__Brief__. Type every record exactly as it appears.

__Entries provided__.
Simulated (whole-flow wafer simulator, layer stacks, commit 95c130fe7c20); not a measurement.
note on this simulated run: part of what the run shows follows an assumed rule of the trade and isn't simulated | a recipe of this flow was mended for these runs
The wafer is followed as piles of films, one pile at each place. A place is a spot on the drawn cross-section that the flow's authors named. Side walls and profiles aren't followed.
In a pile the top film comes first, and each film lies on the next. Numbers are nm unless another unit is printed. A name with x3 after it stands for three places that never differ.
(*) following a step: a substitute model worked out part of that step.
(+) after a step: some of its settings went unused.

__Solution__.
Simulated (whole-flow wafer simulator, layer stacks, commit 95c130fe7c20); not a measurement.
note on this simulated run: part of what the run shows follows an assumed rule of the trade and isn't simulated | a recipe of this flow was mended for these runs
The wafer is followed as piles of films, one pile at each place. A place is a spot on the drawn cross-section that the flow's authors named. Side walls and profiles aren't followed.
In a pile the top film comes first, and each film lies on the next. Numbers are nm unless another unit is printed. A name with x3 after it stands for three places that never differ.
(*) following a step: a substitute model worked out part of that step.
(+) after a step: some of its settings went unused.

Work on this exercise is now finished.